____________
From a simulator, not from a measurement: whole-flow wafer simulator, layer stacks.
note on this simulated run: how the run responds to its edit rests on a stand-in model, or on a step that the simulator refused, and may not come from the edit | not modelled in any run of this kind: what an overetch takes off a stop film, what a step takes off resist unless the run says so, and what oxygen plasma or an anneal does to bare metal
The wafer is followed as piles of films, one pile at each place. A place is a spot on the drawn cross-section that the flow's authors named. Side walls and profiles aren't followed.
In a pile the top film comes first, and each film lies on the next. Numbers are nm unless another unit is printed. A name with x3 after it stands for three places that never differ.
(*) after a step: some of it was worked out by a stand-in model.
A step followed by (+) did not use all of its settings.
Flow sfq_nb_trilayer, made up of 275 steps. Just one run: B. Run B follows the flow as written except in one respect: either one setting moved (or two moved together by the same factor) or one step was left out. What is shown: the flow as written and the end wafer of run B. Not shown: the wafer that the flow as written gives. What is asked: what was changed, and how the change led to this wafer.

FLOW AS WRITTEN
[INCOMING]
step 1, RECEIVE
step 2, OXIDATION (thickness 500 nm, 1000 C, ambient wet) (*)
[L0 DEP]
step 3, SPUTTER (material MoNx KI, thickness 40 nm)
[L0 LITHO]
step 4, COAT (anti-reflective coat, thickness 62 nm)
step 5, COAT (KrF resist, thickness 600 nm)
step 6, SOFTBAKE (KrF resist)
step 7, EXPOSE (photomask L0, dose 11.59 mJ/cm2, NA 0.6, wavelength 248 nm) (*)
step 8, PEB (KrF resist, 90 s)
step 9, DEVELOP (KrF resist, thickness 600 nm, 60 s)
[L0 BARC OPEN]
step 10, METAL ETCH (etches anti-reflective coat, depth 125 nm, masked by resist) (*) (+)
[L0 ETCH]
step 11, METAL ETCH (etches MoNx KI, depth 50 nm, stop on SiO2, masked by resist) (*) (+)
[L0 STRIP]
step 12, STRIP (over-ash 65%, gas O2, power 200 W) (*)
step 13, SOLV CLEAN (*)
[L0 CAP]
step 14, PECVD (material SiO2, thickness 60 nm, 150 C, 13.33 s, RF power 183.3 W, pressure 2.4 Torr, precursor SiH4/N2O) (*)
____________

**Work request:**
Look above for the line with "(*) after a"; retype exactly that line, every line after it up to the line with "step 4, COAT", and that line too, nothing else.

**Exercise answer:**
(*) after a step: some of it was worked out by a stand-in model.
A step followed by (+) did not use all of its settings.
Flow sfq_nb_trilayer, made up of 275 steps. Just one run: B. Run B follows the flow as written except in one respect: either one setting moved (or two moved together by the same factor) or one step was left out. What is shown: the flow as written and the end wafer of run B. Not shown: the wafer that the flow as written gives. What is asked: what was changed, and how the change led to this wafer.

FLOW AS WRITTEN
[INCOMING]
step 1, RECEIVE
step 2, OXIDATION (thickness 500 nm, 1000 C, ambient wet) (*)
[L0 DEP]
step 3, SPUTTER (material MoNx KI, thickness 40 nm)
[L0 LITHO]
step 4, COAT (anti-reflective coat, thickness 62 nm)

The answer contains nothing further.